§ **EXERCISE**
Your job is to set down the listing again exactly as it stands.

§ **DATA FOR REVIEW**
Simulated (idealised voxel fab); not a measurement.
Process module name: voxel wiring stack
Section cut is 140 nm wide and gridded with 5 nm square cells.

§ **TASK RESPONSE**
Simulated (idealised voxel fab); not a measurement.
Process module name: voxel wiring stack
Section cut is 140 nm wide and gridded with 5 nm square cells.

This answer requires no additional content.